## Listed entries
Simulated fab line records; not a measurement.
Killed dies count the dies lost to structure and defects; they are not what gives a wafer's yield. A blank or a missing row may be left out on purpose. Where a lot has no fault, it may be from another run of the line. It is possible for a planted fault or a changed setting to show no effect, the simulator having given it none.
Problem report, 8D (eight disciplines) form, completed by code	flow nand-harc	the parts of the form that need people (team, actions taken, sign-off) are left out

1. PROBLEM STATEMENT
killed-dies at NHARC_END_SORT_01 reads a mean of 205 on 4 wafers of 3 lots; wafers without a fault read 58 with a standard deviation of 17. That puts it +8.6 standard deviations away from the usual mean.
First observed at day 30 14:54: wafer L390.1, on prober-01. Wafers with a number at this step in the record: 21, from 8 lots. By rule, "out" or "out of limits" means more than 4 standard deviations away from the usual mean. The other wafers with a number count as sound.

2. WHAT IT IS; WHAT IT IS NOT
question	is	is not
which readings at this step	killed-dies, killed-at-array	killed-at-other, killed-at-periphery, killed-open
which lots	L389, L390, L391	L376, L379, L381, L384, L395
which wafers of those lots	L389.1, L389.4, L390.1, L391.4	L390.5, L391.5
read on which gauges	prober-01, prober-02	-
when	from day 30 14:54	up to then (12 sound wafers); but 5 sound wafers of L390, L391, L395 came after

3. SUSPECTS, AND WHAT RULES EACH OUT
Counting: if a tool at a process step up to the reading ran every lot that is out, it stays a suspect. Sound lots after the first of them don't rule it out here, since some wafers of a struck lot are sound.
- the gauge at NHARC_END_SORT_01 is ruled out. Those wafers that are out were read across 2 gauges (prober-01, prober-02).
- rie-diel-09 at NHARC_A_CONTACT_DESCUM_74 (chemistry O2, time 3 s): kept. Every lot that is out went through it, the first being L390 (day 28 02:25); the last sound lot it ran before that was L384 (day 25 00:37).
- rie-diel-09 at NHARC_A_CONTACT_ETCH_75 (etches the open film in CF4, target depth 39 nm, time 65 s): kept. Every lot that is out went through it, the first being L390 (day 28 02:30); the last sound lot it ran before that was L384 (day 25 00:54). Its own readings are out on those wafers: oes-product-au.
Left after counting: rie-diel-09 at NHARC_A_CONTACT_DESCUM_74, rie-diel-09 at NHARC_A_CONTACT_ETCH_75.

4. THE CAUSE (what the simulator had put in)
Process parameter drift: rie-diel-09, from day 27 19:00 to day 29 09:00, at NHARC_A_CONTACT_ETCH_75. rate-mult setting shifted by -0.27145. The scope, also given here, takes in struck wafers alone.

## Assigned task
Transcribe exactly, and only, the lines from the opening line of the records through the line containing "3. SUSPECTS, AND WHAT RULES EACH OUT".

## Written response
Simulated fab line records; not a measurement.
Killed dies count the dies lost to structure and defects; they are not what gives a wafer's yield. A blank or a missing row may be left out on purpose. Where a lot has no fault, it may be from another run of the line. It is possible for a planted fault or a changed setting to show no effect, the simulator having given it none.
Problem report, 8D (eight disciplines) form, completed by code	flow nand-harc	the parts of the form that need people (team, actions taken, sign-off) are left out

1. PROBLEM STATEMENT
killed-dies at NHARC_END_SORT_01 reads a mean of 205 on 4 wafers of 3 lots; wafers without a fault read 58 with a standard deviation of 17. That puts it +8.6 standard deviations away from the usual mean.
First observed at day 30 14:54: wafer L390.1, on prober-01. Wafers with a number at this step in the record: 21, from 8 lots. By rule, "out" or "out of limits" means more than 4 standard deviations away from the usual mean. The other wafers with a number count as sound.

2. WHAT IT IS; WHAT IT IS NOT
question	is	is not
which readings at this step	killed-dies, killed-at-array	killed-at-other, killed-at-periphery, killed-open
which lots	L389, L390, L391	L376, L379, L381, L384, L395
which wafers of those lots	L389.1, L389.4, L390.1, L391.4	L390.5, L391.5
read on which gauges	prober-01, prober-02	-
when	from day 30 14:54	up to then (12 sound wafers); but 5 sound wafers of L390, L391, L395 came after

3. SUSPECTS, AND WHAT RULES EACH OUT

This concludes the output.